=== Assigned task ===
Only the lines from the beginning of the data below through the line containing "Quantity | Unit | Reading" belong in the response, each copied exactly.

------------------------------------

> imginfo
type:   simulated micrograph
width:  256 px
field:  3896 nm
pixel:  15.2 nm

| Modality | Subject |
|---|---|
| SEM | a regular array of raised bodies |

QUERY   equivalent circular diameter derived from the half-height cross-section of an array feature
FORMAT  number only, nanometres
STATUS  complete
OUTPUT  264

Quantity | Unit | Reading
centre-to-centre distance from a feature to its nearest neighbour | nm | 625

------------------------------------

=== Task solution ===
> imginfo
type:   simulated micrograph
width:  256 px
field:  3896 nm
pixel:  15.2 nm

| Modality | Subject |
|---|---|
| SEM | a regular array of raised bodies |

QUERY   equivalent circular diameter derived from the half-height cross-section of an array feature
FORMAT  number only, nanometres
STATUS  complete
OUTPUT  264

Quantity | Unit | Reading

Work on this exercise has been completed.